WORK REQUEST -
What follows is a set of entries; retype all of them exactly.

EXTRACTED MATERIAL -
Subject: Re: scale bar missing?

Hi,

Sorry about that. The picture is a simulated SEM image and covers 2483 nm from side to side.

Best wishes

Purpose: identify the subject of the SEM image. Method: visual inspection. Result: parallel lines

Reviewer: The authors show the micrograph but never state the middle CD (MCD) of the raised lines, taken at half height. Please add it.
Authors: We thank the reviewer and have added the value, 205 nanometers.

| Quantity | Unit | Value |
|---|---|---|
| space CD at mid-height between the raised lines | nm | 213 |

TASK SOLUTION -
Subject: Re: scale bar missing?

Hi,

Sorry about that. The picture is a simulated SEM image and covers 2483 nm from side to side.

Best wishes

Purpose: identify the subject of the SEM image. Method: visual inspection. Result: parallel lines

Reviewer: The authors show the micrograph but never state the middle CD (MCD) of the raised lines, taken at half height. Please add it.
Authors: We thank the reviewer and have added the value, 205 nanometers.

| Quantity | Unit | Value |
|---|---|---|
| space CD at mid-height between the raised lines | nm | 213 |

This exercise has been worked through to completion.